• DATA RECORDS
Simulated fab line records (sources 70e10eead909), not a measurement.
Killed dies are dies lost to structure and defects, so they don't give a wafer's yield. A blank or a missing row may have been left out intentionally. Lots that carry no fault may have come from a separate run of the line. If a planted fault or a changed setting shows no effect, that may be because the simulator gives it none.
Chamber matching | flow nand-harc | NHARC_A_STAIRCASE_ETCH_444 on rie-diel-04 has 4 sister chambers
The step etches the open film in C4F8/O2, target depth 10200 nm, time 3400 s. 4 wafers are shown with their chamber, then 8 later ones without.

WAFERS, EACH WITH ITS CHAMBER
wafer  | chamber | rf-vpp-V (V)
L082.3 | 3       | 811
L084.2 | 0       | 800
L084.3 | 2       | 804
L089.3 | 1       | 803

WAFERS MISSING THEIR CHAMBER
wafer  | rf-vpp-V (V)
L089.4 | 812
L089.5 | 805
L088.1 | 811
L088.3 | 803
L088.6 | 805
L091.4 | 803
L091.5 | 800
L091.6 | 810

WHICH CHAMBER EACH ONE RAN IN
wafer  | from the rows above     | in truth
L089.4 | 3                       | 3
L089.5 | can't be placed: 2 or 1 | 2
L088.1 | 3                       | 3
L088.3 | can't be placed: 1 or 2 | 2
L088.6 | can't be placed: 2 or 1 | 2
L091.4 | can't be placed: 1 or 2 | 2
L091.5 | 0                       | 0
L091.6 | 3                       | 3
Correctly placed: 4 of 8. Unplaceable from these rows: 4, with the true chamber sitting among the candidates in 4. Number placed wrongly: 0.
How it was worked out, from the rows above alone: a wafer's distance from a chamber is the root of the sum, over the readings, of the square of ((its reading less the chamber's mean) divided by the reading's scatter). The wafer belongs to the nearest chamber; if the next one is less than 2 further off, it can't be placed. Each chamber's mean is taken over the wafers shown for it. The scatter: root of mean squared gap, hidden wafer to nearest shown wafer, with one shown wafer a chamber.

• REQUIREMENT
In the data above, repeat exactly each line from the first through the line that contains "L091.6 | 810", and give nothing else.

• YOUR RESPONSE
Simulated fab line records (sources 70e10eead909), not a measurement.
Killed dies are dies lost to structure and defects, so they don't give a wafer's yield. A blank or a missing row may have been left out intentionally. Lots that carry no fault may have come from a separate run of the line. If a planted fault or a changed setting shows no effect, that may be because the simulator gives it none.
Chamber matching | flow nand-harc | NHARC_A_STAIRCASE_ETCH_444 on rie-diel-04 has 4 sister chambers
The step etches the open film in C4F8/O2, target depth 10200 nm, time 3400 s. 4 wafers are shown with their chamber, then 8 later ones without.

WAFERS, EACH WITH ITS CHAMBER
wafer  | chamber | rf-vpp-V (V)
L082.3 | 3       | 811
L084.2 | 0       | 800
L084.3 | 2       | 804
L089.3 | 1       | 803

WAFERS MISSING THEIR CHAMBER
wafer  | rf-vpp-V (V)
L089.4 | 812
L089.5 | 805
L088.1 | 811
L088.3 | 803
L088.6 | 805
L091.4 | 803
L091.5 | 800
L091.6 | 810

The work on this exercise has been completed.